Data excerpts:
---*---

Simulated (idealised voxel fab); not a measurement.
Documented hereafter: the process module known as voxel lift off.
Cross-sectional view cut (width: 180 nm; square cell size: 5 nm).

---*---

The answer must hold exactly the lines of the entries above, from the first line through the line that contains "Documented hereafter: the", and no others.

Expected answer:
Simulated (idealised voxel fab); not a measurement.
Documented hereafter: the process module known as voxel lift off.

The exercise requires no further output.